## Extracted information
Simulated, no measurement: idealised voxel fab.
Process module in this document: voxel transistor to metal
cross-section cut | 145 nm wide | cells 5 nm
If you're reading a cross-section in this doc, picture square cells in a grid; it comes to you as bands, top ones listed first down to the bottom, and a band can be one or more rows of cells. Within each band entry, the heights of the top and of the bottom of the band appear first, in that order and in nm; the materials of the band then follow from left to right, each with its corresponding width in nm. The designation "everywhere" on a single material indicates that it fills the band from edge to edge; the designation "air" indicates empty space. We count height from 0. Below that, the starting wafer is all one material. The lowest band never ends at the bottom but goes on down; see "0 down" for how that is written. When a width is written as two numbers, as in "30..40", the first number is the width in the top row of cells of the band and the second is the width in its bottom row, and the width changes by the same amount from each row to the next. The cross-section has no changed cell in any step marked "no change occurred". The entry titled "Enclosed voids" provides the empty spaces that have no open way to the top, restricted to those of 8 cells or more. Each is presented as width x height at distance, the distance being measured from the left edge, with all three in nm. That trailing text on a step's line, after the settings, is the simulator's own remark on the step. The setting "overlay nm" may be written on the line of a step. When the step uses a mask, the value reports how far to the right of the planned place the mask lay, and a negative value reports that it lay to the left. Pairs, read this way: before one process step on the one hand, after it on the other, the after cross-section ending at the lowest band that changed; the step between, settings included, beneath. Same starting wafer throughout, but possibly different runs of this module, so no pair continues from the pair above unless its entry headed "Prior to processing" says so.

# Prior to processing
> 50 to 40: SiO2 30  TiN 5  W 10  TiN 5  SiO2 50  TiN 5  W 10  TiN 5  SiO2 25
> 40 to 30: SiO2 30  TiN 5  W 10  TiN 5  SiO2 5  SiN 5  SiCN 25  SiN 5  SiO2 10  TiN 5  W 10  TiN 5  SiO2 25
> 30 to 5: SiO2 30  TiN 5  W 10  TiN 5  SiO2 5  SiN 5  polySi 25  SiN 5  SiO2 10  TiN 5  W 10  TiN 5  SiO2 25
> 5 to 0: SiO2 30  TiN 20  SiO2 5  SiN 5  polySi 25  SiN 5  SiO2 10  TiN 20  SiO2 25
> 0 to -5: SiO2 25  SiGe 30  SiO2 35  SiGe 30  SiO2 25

## Assignment
What is needed is every line from the start of the entries through the line containing "cross-section cut | 145 nm wide | cells 5 nm", returned word for word and nothing else.

## Problem solution
Simulated, no measurement: idealised voxel fab.
Process module in this document: voxel transistor to metal
cross-section cut | 145 nm wide | cells 5 nm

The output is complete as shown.